Requirement:
Start the output with the opening line of the listing below and continue, reproducing each line exactly, up to and including the line that contains "process module | voxel capacitor over wiring".

Start of Recorded data
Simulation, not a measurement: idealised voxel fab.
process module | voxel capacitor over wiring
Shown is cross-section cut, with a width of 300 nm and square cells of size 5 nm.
End of Recorded data

Expected answer:
Simulation, not a measurement: idealised voxel fab.
process module | voxel capacitor over wiring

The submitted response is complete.